• • • •

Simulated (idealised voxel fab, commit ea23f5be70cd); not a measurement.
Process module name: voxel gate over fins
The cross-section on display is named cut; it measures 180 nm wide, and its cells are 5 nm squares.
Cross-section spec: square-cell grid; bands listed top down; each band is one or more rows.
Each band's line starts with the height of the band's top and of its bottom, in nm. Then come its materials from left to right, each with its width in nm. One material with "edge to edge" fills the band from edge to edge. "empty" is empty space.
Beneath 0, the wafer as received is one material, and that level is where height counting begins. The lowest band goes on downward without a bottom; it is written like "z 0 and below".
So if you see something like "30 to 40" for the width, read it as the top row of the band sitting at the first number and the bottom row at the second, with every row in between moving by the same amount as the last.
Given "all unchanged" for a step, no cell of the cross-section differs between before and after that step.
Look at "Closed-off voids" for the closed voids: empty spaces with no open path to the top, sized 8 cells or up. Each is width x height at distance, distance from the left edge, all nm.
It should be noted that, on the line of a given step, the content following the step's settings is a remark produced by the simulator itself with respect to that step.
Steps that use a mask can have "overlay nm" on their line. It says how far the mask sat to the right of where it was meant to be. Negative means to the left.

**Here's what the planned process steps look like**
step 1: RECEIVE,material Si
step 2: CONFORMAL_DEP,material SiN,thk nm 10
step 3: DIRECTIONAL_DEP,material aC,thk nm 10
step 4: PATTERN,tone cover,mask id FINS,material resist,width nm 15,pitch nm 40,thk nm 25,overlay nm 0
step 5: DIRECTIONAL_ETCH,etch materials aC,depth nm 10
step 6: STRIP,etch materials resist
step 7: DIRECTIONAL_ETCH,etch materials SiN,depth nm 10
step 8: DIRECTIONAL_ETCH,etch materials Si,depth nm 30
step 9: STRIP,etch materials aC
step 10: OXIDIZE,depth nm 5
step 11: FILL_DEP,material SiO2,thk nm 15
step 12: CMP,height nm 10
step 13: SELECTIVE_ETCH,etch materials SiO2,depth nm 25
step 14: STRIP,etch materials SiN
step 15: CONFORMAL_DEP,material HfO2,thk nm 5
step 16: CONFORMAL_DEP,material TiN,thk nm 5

• • • •

• [WORK ITEM] Go through the records from the first line and copy each one exactly, ending after the line that contains "step 15: CONFORMAL_DEP,material HfO2,thk nm 5". Give nothing else.

• [YOUR SOLUTION]
Simulated (idealised voxel fab, commit ea23f5be70cd); not a measurement.
Process module name: voxel gate over fins
The cross-section on display is named cut; it measures 180 nm wide, and its cells are 5 nm squares.
Cross-section spec: square-cell grid; bands listed top down; each band is one or more rows.
Each band's line starts with the height of the band's top and of its bottom, in nm. Then come its materials from left to right, each with its width in nm. One material with "edge to edge" fills the band from edge to edge. "empty" is empty space.
Beneath 0, the wafer as received is one material, and that level is where height counting begins. The lowest band goes on downward without a bottom; it is written like "z 0 and below".
So if you see something like "30 to 40" for the width, read it as the top row of the band sitting at the first number and the bottom row at the second, with every row in between moving by the same amount as the last.
Given "all unchanged" for a step, no cell of the cross-section differs between before and after that step.
Look at "Closed-off voids" for the closed voids: empty spaces with no open path to the top, sized 8 cells or up. Each is width x height at distance, distance from the left edge, all nm.
It should be noted that, on the line of a given step, the content following the step's settings is a remark produced by the simulator itself with respect to that step.
Steps that use a mask can have "overlay nm" on their line. It says how far the mask sat to the right of where it was meant to be. Negative means to the left.

**Here's what the planned process steps look like**
step 1: RECEIVE,material Si
step 2: CONFORMAL_DEP,material SiN,thk nm 10
step 3: DIRECTIONAL_DEP,material aC,thk nm 10
step 4: PATTERN,tone cover,mask id FINS,material resist,width nm 15,pitch nm 40,thk nm 25,overlay nm 0
step 5: DIRECTIONAL_ETCH,etch materials aC,depth nm 10
step 6: STRIP,etch materials resist
step 7: DIRECTIONAL_ETCH,etch materials SiN,depth nm 10
step 8: DIRECTIONAL_ETCH,etch materials Si,depth nm 30
step 9: STRIP,etch materials aC
step 10: OXIDIZE,depth nm 5
step 11: FILL_DEP,material SiO2,thk nm 15
step 12: CMP,height nm 10
step 13: SELECTIVE_ETCH,etch materials SiO2,depth nm 25
step 14: STRIP,etch materials SiN
step 15: CONFORMAL_DEP,material HfO2,thk nm 5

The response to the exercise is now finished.